Activity:
Everything from the first line of the entries through the line containing "Chamber matching |" is to be retyped exactly, and nothing beyond it.

Information supplied:
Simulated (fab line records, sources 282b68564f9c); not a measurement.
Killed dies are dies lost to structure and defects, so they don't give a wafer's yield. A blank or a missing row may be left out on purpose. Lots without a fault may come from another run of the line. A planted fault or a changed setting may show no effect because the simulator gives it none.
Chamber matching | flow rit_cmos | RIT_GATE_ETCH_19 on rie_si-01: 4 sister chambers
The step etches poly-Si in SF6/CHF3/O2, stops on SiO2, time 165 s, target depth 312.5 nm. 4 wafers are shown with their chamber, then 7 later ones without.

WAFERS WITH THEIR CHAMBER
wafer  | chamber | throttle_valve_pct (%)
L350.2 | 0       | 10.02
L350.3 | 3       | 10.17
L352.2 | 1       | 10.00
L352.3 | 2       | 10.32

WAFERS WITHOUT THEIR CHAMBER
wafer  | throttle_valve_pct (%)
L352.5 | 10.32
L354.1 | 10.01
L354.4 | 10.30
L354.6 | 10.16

Result:
Simulated (fab line records, sources 282b68564f9c); not a measurement.
Killed dies are dies lost to structure and defects, so they don't give a wafer's yield. A blank or a missing row may be left out on purpose. Lots without a fault may come from another run of the line. A planted fault or a changed setting may show no effect because the simulator gives it none.
Chamber matching | flow rit_cmos | RIT_GATE_ETCH_19 on rie_si-01: 4 sister chambers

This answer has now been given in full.